## Supplied records
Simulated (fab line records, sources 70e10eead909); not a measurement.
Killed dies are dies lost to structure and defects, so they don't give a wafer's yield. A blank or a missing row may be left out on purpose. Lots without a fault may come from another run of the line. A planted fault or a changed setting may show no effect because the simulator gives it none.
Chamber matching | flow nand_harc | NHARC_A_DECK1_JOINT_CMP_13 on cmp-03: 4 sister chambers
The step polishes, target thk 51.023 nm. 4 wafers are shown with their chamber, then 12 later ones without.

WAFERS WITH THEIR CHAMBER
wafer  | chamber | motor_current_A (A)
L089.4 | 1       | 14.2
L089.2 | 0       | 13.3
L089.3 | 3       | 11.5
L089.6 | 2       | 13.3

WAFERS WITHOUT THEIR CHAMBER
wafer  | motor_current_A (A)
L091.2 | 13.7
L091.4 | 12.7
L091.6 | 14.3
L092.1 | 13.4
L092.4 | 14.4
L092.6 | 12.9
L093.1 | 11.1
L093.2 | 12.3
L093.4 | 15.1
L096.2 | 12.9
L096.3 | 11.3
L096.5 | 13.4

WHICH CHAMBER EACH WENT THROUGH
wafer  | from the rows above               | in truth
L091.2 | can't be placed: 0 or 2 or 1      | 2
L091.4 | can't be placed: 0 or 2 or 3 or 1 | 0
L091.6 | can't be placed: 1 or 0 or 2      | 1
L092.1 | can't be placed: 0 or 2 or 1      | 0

## Work task
Give back, word for word, only the lines above from the line holding "L092.1 | 13.4" to the line holding "L091.4 | can't", both included.

## Exercise answer
L092.1 | 13.4
L092.4 | 14.4
L092.6 | 12.9
L093.1 | 11.1
L093.2 | 12.3
L093.4 | 15.1
L096.2 | 12.9
L096.3 | 11.3
L096.5 | 13.4

WHICH CHAMBER EACH WENT THROUGH
wafer  | from the rows above               | in truth
L091.2 | can't be placed: 0 or 2 or 1      | 2
L091.4 | can't be placed: 0 or 2 or 3 or 1 | 0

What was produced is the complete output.